Only one stretch of the records below is wanted: the lines from the one holding "S1: temperature setpoint" through the one holding "The tool's runs may not all be listed.". Return it exactly, both ends included.

▶ [Dataset entries]:
++++++++++++++++++++
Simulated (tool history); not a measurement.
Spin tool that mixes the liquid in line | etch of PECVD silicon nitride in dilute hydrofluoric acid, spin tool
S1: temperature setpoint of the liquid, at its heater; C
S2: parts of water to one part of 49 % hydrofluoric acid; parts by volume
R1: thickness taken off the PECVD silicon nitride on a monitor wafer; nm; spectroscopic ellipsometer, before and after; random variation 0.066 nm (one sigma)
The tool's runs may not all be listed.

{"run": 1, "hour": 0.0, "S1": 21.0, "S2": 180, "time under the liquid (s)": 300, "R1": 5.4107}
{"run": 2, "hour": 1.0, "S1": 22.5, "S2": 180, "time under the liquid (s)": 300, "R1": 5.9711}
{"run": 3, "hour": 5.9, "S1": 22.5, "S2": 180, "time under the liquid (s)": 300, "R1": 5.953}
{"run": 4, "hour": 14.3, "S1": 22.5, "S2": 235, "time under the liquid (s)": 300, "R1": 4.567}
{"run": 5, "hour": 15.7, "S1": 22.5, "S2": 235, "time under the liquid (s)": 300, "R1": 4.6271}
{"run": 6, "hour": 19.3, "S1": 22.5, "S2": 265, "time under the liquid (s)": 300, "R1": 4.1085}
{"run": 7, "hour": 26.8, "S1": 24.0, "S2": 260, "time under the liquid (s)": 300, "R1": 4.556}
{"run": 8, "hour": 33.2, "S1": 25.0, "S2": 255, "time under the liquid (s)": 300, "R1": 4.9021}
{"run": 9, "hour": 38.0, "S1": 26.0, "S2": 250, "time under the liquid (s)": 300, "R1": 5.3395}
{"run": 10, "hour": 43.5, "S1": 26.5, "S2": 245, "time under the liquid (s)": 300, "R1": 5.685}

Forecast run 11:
++++++++++++++++++++

▶ [Task output]:
S1: temperature setpoint of the liquid, at its heater; C
S2: parts of water to one part of 49 % hydrofluoric acid; parts by volume
R1: thickness taken off the PECVD silicon nitride on a monitor wafer; nm; spectroscopic ellipsometer, before and after; random variation 0.066 nm (one sigma)
The tool's runs may not all be listed.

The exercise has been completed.